- **ASSIGNMENT**:
Retype exactly the lines below, beginning with the first and ending with the line where "release_temperature_c: temperature at" appears.

- **DATA EXCERPTS**:
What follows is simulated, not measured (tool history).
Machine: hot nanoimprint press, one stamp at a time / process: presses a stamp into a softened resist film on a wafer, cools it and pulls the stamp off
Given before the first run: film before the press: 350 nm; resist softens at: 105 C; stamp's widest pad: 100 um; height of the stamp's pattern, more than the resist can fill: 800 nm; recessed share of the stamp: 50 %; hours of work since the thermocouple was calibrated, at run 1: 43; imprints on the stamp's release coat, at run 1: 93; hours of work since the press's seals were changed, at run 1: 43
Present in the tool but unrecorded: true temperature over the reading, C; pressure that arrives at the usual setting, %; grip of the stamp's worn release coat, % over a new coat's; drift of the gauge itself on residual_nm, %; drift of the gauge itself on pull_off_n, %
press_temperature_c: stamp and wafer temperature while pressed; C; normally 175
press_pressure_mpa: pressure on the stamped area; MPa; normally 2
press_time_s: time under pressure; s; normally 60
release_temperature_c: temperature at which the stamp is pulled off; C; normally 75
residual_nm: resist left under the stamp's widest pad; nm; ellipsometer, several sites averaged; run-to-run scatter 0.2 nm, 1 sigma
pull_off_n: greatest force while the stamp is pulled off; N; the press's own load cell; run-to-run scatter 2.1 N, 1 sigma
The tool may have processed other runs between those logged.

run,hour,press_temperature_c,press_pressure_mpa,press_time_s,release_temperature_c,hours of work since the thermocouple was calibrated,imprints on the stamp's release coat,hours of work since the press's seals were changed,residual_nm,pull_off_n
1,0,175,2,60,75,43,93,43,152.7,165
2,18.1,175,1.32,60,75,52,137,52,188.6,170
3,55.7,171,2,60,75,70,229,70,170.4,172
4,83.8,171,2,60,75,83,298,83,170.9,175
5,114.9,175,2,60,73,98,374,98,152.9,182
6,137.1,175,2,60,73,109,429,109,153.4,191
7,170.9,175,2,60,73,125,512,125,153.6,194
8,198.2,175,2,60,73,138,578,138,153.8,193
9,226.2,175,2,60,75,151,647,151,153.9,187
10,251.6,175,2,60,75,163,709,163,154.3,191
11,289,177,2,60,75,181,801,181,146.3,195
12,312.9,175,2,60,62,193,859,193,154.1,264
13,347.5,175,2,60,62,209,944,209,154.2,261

- **WRITTEN ANSWER**:
What follows is simulated, not measured (tool history).
Machine: hot nanoimprint press, one stamp at a time / process: presses a stamp into a softened resist film on a wafer, cools it and pulls the stamp off
Given before the first run: film before the press: 350 nm; resist softens at: 105 C; stamp's widest pad: 100 um; height of the stamp's pattern, more than the resist can fill: 800 nm; recessed share of the stamp: 50 %; hours of work since the thermocouple was calibrated, at run 1: 43; imprints on the stamp's release coat, at run 1: 93; hours of work since the press's seals were changed, at run 1: 43
Present in the tool but unrecorded: true temperature over the reading, C; pressure that arrives at the usual setting, %; grip of the stamp's worn release coat, % over a new coat's; drift of the gauge itself on residual_nm, %; drift of the gauge itself on pull_off_n, %
press_temperature_c: stamp and wafer temperature while pressed; C; normally 175
press_pressure_mpa: pressure on the stamped area; MPa; normally 2
press_time_s: time under pressure; s; normally 60
release_temperature_c: temperature at which the stamp is pulled off; C; normally 75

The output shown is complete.